Exercise → Write out exactly the lines below that run from the one containing "METROLOGY REQUEST" through the one containing "Report in: nanometres", both included, with no other lines.

--------------------------------
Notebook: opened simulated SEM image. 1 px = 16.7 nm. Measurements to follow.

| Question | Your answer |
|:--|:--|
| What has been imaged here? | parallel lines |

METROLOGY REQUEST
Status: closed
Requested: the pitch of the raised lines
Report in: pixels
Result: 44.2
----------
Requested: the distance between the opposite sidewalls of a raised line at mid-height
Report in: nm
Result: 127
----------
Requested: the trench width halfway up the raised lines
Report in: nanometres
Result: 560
--------------------------------

Exercise output →
METROLOGY REQUEST
Status: closed
Requested: the pitch of the raised lines
Report in: pixels
Result: 44.2
----------
Requested: the distance between the opposite sidewalls of a raised line at mid-height
Report in: nm
Result: 127
----------
Requested: the trench width halfway up the raised lines
Report in: nanometres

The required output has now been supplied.